Recorded information

────────────────────────────────────────

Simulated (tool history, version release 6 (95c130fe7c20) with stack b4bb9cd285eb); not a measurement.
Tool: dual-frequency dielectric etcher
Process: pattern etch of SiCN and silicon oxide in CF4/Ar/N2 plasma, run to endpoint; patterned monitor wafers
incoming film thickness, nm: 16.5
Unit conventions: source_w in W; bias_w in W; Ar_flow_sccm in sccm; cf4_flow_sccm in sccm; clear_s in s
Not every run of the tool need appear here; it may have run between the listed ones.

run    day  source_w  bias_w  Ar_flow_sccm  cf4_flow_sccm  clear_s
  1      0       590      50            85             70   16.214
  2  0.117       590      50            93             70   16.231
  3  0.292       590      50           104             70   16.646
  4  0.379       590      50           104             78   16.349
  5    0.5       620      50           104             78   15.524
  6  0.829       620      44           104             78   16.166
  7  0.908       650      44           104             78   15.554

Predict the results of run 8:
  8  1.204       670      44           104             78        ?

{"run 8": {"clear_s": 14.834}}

────────────────────────────────────────

Requirement
The stopping point is the line containing "Process: pattern etch". Reproduce exactly every line of the material from the first through that one.

Task response
Simulated (tool history, version release 6 (95c130fe7c20) with stack b4bb9cd285eb); not a measurement.
Tool: dual-frequency dielectric etcher
Process: pattern etch of SiCN and silicon oxide in CF4/Ar/N2 plasma, run to endpoint; patterned monitor wafers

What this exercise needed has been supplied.